WORK ORDER> The answer must be the data, repeated exactly.

MATERIAL SHOWN>
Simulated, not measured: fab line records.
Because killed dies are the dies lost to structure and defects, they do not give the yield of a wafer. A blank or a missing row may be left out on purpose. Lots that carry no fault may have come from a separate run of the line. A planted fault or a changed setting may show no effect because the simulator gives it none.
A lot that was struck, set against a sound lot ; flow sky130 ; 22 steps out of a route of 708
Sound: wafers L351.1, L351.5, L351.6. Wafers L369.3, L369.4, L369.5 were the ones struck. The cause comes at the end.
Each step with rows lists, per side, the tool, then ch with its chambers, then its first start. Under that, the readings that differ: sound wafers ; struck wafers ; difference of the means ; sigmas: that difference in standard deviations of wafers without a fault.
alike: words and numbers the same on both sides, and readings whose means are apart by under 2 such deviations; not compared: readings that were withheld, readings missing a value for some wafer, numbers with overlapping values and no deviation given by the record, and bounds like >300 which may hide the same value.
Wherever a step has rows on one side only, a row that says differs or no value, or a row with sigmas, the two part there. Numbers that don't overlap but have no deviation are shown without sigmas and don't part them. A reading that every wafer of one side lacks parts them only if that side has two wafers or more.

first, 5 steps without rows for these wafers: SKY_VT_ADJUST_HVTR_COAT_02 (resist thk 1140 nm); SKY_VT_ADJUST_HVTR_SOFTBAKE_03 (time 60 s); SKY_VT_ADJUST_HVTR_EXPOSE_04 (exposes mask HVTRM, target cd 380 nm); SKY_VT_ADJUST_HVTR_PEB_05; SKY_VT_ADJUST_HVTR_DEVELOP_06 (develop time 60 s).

EXERCISE RESULT>
Simulated, not measured: fab line records.
Because killed dies are the dies lost to structure and defects, they do not give the yield of a wafer. A blank or a missing row may be left out on purpose. Lots that carry no fault may have come from a separate run of the line. A planted fault or a changed setting may show no effect because the simulator gives it none.
A lot that was struck, set against a sound lot ; flow sky130 ; 22 steps out of a route of 708
Sound: wafers L351.1, L351.5, L351.6. Wafers L369.3, L369.4, L369.5 were the ones struck. The cause comes at the end.
Each step with rows lists, per side, the tool, then ch with its chambers, then its first start. Under that, the readings that differ: sound wafers ; struck wafers ; difference of the means ; sigmas: that difference in standard deviations of wafers without a fault.
alike: words and numbers the same on both sides, and readings whose means are apart by under 2 such deviations; not compared: readings that were withheld, readings missing a value for some wafer, numbers with overlapping values and no deviation given by the record, and bounds like >300 which may hide the same value.
Wherever a step has rows on one side only, a row that says differs or no value, or a row with sigmas, the two part there. Numbers that don't overlap but have no deviation are shown without sigmas and don't part them. A reading that every wafer of one side lacks parts them only if that side has two wafers or more.

first, 5 steps without rows for these wafers: SKY_VT_ADJUST_HVTR_COAT_02 (resist thk 1140 nm); SKY_VT_ADJUST_HVTR_SOFTBAKE_03 (time 60 s); SKY_VT_ADJUST_HVTR_EXPOSE_04 (exposes mask HVTRM, target cd 380 nm); SKY_VT_ADJUST_HVTR_PEB_05; SKY_VT_ADJUST_HVTR_DEVELOP_06 (develop time 60 s).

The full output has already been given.